BEGIN

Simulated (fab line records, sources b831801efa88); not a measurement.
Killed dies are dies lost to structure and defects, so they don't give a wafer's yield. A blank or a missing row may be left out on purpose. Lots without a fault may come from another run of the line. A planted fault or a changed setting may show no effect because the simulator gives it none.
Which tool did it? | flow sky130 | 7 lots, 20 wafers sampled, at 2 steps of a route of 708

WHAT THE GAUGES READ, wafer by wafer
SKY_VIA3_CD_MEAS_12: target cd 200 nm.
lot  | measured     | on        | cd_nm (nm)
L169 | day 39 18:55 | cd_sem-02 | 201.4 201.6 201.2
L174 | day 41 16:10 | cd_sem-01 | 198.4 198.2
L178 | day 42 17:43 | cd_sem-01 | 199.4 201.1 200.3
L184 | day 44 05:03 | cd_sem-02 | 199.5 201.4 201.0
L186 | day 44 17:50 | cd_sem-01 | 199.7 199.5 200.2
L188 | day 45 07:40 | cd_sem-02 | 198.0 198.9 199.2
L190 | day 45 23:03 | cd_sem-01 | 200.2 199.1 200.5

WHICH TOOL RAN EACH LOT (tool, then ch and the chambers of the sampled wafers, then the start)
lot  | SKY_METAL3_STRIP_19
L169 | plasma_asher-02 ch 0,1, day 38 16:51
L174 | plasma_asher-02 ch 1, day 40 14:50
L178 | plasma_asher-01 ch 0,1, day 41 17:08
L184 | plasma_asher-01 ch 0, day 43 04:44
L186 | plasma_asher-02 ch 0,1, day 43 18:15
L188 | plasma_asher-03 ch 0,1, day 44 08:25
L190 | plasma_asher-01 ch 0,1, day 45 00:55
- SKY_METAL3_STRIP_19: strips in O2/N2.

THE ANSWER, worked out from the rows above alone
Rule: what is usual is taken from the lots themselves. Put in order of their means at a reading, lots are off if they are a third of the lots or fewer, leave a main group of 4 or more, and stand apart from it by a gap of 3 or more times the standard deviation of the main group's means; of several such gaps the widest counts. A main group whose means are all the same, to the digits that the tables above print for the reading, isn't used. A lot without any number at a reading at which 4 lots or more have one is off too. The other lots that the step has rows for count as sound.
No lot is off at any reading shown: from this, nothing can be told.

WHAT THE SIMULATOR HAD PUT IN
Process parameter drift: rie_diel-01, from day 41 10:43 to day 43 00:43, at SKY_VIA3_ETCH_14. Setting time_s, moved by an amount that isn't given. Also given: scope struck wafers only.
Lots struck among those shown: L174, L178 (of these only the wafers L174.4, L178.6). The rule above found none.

END

The response must consist of the lines above, from the first one through the line containing "THE ANSWER, worked", reproduced exactly.

## EXPECTED ANSWER
Simulated (fab line records, sources b831801efa88); not a measurement.
Killed dies are dies lost to structure and defects, so they don't give a wafer's yield. A blank or a missing row may be left out on purpose. Lots without a fault may come from another run of the line. A planted fault or a changed setting may show no effect because the simulator gives it none.
Which tool did it? | flow sky130 | 7 lots, 20 wafers sampled, at 2 steps of a route of 708

WHAT THE GAUGES READ, wafer by wafer
SKY_VIA3_CD_MEAS_12: target cd 200 nm.
lot  | measured     | on        | cd_nm (nm)
L169 | day 39 18:55 | cd_sem-02 | 201.4 201.6 201.2
L174 | day 41 16:10 | cd_sem-01 | 198.4 198.2
L178 | day 42 17:43 | cd_sem-01 | 199.4 201.1 200.3
L184 | day 44 05:03 | cd_sem-02 | 199.5 201.4 201.0
L186 | day 44 17:50 | cd_sem-01 | 199.7 199.5 200.2
L188 | day 45 07:40 | cd_sem-02 | 198.0 198.9 199.2
L190 | day 45 23:03 | cd_sem-01 | 200.2 199.1 200.5

WHICH TOOL RAN EACH LOT (tool, then ch and the chambers of the sampled wafers, then the start)
lot  | SKY_METAL3_STRIP_19
L169 | plasma_asher-02 ch 0,1, day 38 16:51
L174 | plasma_asher-02 ch 1, day 40 14:50
L178 | plasma_asher-01 ch 0,1, day 41 17:08
L184 | plasma_asher-01 ch 0, day 43 04:44
L186 | plasma_asher-02 ch 0,1, day 43 18:15
L188 | plasma_asher-03 ch 0,1, day 44 08:25
L190 | plasma_asher-01 ch 0,1, day 45 00:55
- SKY_METAL3_STRIP_19: strips in O2/N2.

THE ANSWER, worked out from the rows above alone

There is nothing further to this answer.